* * * *
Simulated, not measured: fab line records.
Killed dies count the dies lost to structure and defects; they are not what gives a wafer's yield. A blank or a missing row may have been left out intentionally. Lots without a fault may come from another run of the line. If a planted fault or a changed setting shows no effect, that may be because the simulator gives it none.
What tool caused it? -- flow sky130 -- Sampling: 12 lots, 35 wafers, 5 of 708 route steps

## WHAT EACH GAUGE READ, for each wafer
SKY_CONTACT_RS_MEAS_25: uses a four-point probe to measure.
* * * *

_Task item_
Keeping each line exactly as it is, retype all of the data.

_Exercise output_
Simulated, not measured: fab line records.
Killed dies count the dies lost to structure and defects; they are not what gives a wafer's yield. A blank or a missing row may have been left out intentionally. Lots without a fault may come from another run of the line. If a planted fault or a changed setting shows no effect, that may be because the simulator gives it none.
What tool caused it? -- flow sky130 -- Sampling: 12 lots, 35 wafers, 5 of 708 route steps

## WHAT EACH GAUGE READ, for each wafer
SKY_CONTACT_RS_MEAS_25: uses a four-point probe to measure.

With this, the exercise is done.